Each entry below must appear in the output exactly as written.

• [GIVEN RECORDS]:
□ □ □ □
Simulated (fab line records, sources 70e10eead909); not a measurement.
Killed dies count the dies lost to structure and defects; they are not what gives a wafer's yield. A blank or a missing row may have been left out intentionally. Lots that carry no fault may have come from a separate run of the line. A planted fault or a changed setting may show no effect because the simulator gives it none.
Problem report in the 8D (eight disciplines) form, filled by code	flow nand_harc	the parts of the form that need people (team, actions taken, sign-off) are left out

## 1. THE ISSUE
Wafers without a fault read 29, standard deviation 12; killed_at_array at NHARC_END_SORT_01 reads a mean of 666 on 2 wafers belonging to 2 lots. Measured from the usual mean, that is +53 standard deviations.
□ □ □ □

• [EXERCISE SOLUTION]:
Simulated (fab line records, sources 70e10eead909); not a measurement.
Killed dies count the dies lost to structure and defects; they are not what gives a wafer's yield. A blank or a missing row may have been left out intentionally. Lots that carry no fault may have come from a separate run of the line. A planted fault or a changed setting may show no effect because the simulator gives it none.
Problem report in the 8D (eight disciplines) form, filled by code	flow nand_harc	the parts of the form that need people (team, actions taken, sign-off) are left out

## 1. THE ISSUE
Wafers without a fault read 29, standard deviation 12; killed_at_array at NHARC_END_SORT_01 reads a mean of 666 on 2 wafers belonging to 2 lots. Measured from the usual mean, that is +53 standard deviations.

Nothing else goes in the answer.